* * * * *
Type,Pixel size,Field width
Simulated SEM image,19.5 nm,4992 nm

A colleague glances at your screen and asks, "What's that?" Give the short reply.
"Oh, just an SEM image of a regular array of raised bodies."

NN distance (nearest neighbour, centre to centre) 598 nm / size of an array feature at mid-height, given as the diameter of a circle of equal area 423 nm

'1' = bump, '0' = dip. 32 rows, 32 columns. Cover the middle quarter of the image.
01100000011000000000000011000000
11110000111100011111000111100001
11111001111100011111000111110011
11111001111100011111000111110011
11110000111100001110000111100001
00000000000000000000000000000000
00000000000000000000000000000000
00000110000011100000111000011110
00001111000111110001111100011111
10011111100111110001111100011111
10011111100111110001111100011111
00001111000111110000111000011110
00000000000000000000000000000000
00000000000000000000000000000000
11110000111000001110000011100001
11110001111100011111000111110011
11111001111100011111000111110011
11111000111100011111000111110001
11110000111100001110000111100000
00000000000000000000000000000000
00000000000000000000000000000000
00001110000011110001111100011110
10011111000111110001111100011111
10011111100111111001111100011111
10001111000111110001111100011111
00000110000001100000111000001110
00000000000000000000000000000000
* * * * *

### Task item
Starting at the line above that contains "00001111000111110000111000011110", write out each line exactly until the line that contains "10011111100111111001111100011111" has been written, and stop there.

### Exercise response
00001111000111110000111000011110
00000000000000000000000000000000
00000000000000000000000000000000
11110000111000001110000011100001
11110001111100011111000111110011
11111001111100011111000111110011
11111000111100011111000111110001
11110000111100001110000111100000
00000000000000000000000000000000
00000000000000000000000000000000
00001110000011110001111100011110
10011111000111110001111100011111
10011111100111111001111100011111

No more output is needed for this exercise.